▸ WORK ITEM
Copy the listing below line for line, from its opening line to the one with "We display cut, a", both included; stop there.

▸ INPUT DATA
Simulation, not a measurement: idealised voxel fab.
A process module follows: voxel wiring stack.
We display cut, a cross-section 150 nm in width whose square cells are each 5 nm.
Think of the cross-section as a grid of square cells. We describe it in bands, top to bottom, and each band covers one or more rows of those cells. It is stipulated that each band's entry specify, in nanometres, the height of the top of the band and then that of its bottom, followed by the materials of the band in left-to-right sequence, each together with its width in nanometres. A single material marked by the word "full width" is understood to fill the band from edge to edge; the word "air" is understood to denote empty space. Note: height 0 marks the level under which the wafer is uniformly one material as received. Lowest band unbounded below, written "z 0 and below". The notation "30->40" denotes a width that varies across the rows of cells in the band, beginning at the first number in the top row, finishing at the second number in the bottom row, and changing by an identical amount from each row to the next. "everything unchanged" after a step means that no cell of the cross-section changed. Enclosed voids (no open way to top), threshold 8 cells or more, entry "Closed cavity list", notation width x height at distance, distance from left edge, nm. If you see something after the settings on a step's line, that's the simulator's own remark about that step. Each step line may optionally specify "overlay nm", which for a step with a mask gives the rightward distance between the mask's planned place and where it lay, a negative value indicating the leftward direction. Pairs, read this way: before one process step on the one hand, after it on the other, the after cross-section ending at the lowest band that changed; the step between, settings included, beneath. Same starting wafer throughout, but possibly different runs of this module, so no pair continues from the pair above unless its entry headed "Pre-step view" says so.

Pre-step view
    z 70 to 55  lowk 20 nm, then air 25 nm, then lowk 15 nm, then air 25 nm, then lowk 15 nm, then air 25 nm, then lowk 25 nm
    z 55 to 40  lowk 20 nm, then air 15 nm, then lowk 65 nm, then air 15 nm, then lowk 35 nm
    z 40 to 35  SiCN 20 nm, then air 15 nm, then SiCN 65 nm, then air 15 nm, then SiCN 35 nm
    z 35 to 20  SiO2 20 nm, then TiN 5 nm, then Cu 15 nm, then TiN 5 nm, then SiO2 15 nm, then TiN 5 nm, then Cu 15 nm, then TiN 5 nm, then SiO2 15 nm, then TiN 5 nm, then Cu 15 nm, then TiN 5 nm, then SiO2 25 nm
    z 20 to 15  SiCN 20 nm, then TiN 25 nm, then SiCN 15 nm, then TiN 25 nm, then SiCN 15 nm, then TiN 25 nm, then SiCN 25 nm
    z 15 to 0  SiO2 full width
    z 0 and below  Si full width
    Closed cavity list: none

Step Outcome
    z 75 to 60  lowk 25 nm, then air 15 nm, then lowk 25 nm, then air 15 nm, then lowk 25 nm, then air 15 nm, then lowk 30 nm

▸ RESPONSE AREA
Simulation, not a measurement: idealised voxel fab.
A process module follows: voxel wiring stack.
We display cut, a cross-section 150 nm in width whose square cells are each 5 nm.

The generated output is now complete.